• WORK INSTRUCTION
Return the records exactly, from the first line through the "start-h: start of" line.

• GIVEN ENTRIES
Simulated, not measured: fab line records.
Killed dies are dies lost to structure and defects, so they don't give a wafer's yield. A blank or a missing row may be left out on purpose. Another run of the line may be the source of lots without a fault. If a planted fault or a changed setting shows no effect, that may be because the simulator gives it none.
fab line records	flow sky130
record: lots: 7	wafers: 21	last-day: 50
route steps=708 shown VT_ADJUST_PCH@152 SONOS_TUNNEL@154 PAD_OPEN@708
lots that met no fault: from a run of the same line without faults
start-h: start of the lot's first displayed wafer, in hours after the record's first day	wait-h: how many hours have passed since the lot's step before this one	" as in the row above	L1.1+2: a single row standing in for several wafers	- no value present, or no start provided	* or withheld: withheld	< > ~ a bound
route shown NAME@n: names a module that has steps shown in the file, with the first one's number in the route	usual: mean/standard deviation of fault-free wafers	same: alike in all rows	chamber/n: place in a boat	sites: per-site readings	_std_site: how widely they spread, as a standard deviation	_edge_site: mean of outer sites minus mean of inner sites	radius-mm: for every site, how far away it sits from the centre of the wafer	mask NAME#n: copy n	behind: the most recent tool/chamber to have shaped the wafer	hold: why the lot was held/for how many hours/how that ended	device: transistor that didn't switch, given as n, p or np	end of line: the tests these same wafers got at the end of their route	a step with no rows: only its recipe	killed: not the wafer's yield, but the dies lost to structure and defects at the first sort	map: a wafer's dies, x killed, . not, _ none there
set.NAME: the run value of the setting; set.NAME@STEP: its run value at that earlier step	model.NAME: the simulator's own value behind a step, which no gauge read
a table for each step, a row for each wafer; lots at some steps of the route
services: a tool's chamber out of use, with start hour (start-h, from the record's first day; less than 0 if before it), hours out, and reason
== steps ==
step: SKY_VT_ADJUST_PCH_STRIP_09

• WRITTEN REPLY
Simulated, not measured: fab line records.
Killed dies are dies lost to structure and defects, so they don't give a wafer's yield. A blank or a missing row may be left out on purpose. Another run of the line may be the source of lots without a fault. If a planted fault or a changed setting shows no effect, that may be because the simulator gives it none.
fab line records	flow sky130
record: lots: 7	wafers: 21	last-day: 50
route steps=708 shown VT_ADJUST_PCH@152 SONOS_TUNNEL@154 PAD_OPEN@708
lots that met no fault: from a run of the same line without faults
start-h: start of the lot's first displayed wafer, in hours after the record's first day	wait-h: how many hours have passed since the lot's step before this one	" as in the row above	L1.1+2: a single row standing in for several wafers	- no value present, or no start provided	* or withheld: withheld	< > ~ a bound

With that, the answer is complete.